• ASSIGNED TASK
Transcribe all the material exactly. Leave every line as it is.

--------------------------------------------------
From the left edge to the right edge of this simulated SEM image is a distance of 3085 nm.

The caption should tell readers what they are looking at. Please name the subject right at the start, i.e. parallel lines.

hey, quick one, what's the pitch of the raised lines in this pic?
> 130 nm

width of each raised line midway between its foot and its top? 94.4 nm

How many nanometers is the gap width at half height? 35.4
--------------------------------------------------

• TASK RESPONSE
From the left edge to the right edge of this simulated SEM image is a distance of 3085 nm.

The caption should tell readers what they are looking at. Please name the subject right at the start, i.e. parallel lines.

hey, quick one, what's the pitch of the raised lines in this pic?
> 130 nm

width of each raised line midway between its foot and its top? 94.4 nm

How many nanometers is the gap width at half height? 35.4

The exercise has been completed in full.